%%

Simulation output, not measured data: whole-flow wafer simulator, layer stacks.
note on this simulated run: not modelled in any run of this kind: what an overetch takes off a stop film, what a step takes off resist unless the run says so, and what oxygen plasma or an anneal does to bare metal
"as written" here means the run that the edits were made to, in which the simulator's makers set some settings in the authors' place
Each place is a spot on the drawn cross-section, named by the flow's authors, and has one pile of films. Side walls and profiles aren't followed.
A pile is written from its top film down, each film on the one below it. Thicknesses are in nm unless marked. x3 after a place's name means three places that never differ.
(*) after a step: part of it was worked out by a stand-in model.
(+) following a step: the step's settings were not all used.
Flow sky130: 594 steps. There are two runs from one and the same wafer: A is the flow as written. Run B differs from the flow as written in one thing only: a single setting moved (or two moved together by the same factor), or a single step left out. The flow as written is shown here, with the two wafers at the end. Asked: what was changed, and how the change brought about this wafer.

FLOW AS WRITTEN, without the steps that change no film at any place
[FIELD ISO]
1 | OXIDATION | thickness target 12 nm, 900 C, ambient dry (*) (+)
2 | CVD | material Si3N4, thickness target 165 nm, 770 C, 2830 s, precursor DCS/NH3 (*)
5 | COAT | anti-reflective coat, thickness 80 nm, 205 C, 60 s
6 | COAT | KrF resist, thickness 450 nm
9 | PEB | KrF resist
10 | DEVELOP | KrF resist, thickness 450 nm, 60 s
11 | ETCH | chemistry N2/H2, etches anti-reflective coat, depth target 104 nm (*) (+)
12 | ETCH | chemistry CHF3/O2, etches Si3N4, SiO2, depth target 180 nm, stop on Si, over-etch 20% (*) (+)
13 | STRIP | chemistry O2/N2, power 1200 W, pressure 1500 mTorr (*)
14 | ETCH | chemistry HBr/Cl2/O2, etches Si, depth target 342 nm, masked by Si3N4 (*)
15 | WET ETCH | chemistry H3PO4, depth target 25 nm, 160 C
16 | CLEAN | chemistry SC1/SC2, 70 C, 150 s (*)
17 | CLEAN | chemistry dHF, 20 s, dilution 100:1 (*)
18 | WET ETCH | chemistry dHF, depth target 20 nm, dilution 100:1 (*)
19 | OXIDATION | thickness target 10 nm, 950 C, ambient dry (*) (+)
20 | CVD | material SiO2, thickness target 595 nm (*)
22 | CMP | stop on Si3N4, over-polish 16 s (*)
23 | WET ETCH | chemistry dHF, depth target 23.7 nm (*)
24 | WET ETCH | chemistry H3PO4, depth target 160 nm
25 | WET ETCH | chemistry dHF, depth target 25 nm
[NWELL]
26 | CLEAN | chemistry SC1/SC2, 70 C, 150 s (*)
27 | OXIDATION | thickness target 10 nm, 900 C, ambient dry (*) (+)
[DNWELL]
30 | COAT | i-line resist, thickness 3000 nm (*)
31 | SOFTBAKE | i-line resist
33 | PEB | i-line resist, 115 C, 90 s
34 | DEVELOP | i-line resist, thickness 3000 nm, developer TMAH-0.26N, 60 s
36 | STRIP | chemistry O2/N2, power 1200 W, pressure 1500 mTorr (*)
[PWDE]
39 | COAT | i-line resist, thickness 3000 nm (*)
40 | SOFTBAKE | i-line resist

%%

Assignment: Return the entries above unchanged, starting at the first line and stopping after the line with "(*) after a".

Answer box:
Simulation output, not measured data: whole-flow wafer simulator, layer stacks.
note on this simulated run: not modelled in any run of this kind: what an overetch takes off a stop film, what a step takes off resist unless the run says so, and what oxygen plasma or an anneal does to bare metal
"as written" here means the run that the edits were made to, in which the simulator's makers set some settings in the authors' place
Each place is a spot on the drawn cross-section, named by the flow's authors, and has one pile of films. Side walls and profiles aren't followed.
A pile is written from its top film down, each film on the one below it. Thicknesses are in nm unless marked. x3 after a place's name means three places that never differ.
(*) after a step: part of it was worked out by a stand-in model.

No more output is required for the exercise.